ASSIGNED TASK. Range to reproduce from the entries below: the line with "Run 1, day 0: usual", the line with "Run 3, day 0.871: usual", and every line in between. Give them exactly and give nothing else.

EXCERPTED RECORDS.

■ ■ ■ ■ ■ ■ ■

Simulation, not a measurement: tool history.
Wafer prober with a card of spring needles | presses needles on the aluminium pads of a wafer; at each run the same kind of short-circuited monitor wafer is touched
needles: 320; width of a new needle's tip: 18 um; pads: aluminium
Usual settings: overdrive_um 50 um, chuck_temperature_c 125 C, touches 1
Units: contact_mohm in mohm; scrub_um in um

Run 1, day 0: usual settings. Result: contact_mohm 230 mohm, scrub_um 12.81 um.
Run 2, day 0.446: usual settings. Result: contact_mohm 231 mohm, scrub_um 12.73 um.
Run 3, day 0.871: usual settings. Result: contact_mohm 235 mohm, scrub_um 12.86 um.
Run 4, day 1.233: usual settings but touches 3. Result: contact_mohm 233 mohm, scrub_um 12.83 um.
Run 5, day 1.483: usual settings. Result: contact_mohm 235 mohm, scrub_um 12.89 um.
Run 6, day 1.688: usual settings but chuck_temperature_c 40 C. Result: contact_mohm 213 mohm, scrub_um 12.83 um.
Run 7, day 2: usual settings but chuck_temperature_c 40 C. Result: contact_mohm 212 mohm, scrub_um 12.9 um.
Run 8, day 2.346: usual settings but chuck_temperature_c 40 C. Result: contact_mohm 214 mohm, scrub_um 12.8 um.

■ ■ ■ ■ ■ ■ ■

EXERCISE ANSWER.
Run 1, day 0: usual settings. Result: contact_mohm 230 mohm, scrub_um 12.81 um.
Run 2, day 0.446: usual settings. Result: contact_mohm 231 mohm, scrub_um 12.73 um.
Run 3, day 0.871: usual settings. Result: contact_mohm 235 mohm, scrub_um 12.86 um.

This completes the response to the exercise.